▸ **Excerpted data**:
⟨

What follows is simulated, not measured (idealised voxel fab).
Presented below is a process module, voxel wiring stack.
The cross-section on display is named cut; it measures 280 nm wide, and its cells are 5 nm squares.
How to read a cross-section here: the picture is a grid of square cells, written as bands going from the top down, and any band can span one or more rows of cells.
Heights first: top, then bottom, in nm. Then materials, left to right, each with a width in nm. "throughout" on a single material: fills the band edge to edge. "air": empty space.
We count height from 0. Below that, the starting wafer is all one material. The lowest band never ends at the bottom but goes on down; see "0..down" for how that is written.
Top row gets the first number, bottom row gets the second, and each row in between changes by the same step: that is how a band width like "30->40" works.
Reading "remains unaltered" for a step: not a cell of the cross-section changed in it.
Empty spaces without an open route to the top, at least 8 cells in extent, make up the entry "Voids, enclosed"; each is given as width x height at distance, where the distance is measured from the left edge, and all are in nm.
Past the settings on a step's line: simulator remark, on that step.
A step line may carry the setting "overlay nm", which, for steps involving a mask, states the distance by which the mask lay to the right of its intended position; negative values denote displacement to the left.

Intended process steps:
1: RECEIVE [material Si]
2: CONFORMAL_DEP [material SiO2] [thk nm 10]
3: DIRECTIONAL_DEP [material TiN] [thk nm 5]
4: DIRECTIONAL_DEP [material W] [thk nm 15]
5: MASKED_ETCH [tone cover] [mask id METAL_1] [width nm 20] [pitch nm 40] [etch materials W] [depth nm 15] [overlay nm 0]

⟩

▸ **Assigned task**: All entries must be printed exactly, with nothing omitted.

▸ **Answer section**:
What follows is simulated, not measured (idealised voxel fab).
Presented below is a process module, voxel wiring stack.
The cross-section on display is named cut; it measures 280 nm wide, and its cells are 5 nm squares.
How to read a cross-section here: the picture is a grid of square cells, written as bands going from the top down, and any band can span one or more rows of cells.
Heights first: top, then bottom, in nm. Then materials, left to right, each with a width in nm. "throughout" on a single material: fills the band edge to edge. "air": empty space.
We count height from 0. Below that, the starting wafer is all one material. The lowest band never ends at the bottom but goes on down; see "0..down" for how that is written.
Top row gets the first number, bottom row gets the second, and each row in between changes by the same step: that is how a band width like "30->40" works.
Reading "remains unaltered" for a step: not a cell of the cross-section changed in it.
Empty spaces without an open route to the top, at least 8 cells in extent, make up the entry "Voids, enclosed"; each is given as width x height at distance, where the distance is measured from the left edge, and all are in nm.
Past the settings on a step's line: simulator remark, on that step.
A step line may carry the setting "overlay nm", which, for steps involving a mask, states the distance by which the mask lay to the right of its intended position; negative values denote displacement to the left.

Intended process steps:
1: RECEIVE [material Si]
2: CONFORMAL_DEP [material SiO2] [thk nm 10]
3: DIRECTIONAL_DEP [material TiN] [thk nm 5]
4: DIRECTIONAL_DEP [material W] [thk nm 15]
5: MASKED_ETCH [tone cover] [mask id METAL_1] [width nm 20] [pitch nm 40] [etch materials W] [depth nm 15] [overlay nm 0]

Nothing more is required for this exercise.